**WORK ITEM:**
Copy the listing below line for line, starting at its first line and ending with the line that has "Each place is" in it. Add nothing.

**GIVEN ENTRIES:**
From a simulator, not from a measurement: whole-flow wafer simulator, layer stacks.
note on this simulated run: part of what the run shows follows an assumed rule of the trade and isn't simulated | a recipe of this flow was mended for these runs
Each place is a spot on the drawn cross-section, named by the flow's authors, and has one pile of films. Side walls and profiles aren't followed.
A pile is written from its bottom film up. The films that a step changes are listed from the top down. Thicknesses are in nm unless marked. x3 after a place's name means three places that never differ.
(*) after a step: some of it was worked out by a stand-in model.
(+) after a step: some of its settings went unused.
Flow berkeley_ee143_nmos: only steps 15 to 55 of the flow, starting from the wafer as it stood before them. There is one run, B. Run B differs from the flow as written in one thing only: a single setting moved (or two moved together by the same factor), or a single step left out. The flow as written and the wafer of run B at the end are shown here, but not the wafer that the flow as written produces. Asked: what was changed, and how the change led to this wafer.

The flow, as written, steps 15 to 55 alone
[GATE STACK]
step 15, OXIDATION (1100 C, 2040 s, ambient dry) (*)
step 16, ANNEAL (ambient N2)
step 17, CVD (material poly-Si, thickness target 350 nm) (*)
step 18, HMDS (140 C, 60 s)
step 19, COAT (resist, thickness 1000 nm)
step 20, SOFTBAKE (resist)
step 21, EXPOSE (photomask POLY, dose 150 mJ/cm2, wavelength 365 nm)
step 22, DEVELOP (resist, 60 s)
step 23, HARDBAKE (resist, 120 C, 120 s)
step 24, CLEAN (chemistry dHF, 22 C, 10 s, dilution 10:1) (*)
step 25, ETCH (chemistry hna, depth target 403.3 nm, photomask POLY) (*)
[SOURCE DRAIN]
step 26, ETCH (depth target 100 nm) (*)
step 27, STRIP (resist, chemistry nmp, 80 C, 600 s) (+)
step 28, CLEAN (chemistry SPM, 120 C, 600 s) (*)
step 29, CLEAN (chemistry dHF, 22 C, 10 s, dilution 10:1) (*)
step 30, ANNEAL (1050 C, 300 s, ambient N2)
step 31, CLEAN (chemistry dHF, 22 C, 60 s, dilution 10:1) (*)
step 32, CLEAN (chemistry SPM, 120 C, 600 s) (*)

**WRITTEN RESPONSE:**
From a simulator, not from a measurement: whole-flow wafer simulator, layer stacks.
note on this simulated run: part of what the run shows follows an assumed rule of the trade and isn't simulated | a recipe of this flow was mended for these runs
Each place is a spot on the drawn cross-section, named by the flow's authors, and has one pile of films. Side walls and profiles aren't followed.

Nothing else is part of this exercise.